Action item: Set out the listing word for word. End with the line that contains "Process run on".

Source data:
=== Begin Enclosure ===

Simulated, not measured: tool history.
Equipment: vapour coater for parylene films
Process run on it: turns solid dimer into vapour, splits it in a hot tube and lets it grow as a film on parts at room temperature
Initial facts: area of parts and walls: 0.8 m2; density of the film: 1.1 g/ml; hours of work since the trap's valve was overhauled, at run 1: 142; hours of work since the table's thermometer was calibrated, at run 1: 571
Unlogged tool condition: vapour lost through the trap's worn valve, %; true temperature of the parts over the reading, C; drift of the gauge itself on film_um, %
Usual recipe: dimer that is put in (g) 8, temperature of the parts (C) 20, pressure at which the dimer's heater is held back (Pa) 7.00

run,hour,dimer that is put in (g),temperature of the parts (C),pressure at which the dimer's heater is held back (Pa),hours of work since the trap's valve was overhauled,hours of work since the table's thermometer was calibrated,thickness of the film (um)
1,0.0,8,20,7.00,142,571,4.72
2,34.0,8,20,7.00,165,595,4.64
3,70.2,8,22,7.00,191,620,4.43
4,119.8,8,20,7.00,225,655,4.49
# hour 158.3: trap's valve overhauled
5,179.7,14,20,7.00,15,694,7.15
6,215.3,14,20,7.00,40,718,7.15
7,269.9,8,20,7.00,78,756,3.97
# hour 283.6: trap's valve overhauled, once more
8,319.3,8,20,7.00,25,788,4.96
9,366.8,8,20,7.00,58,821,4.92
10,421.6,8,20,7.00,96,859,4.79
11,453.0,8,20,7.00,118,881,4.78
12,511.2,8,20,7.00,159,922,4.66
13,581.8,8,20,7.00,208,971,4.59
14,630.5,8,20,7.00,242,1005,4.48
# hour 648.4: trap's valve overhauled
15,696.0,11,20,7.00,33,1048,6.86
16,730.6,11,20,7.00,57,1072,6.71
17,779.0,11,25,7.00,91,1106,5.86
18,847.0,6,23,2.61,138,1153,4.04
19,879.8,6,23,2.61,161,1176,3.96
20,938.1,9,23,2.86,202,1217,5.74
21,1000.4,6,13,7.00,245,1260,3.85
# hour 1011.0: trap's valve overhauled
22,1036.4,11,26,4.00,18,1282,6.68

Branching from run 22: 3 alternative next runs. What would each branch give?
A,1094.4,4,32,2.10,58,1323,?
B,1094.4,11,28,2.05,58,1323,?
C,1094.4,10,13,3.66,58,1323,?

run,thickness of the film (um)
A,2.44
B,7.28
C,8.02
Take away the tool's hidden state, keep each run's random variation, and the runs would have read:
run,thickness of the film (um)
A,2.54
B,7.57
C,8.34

=== End Enclosure ===

Task solution:
Simulated, not measured: tool history.
Equipment: vapour coater for parylene films
Process run on it: turns solid dimer into vapour, splits it in a hot tube and lets it grow as a film on parts at room temperature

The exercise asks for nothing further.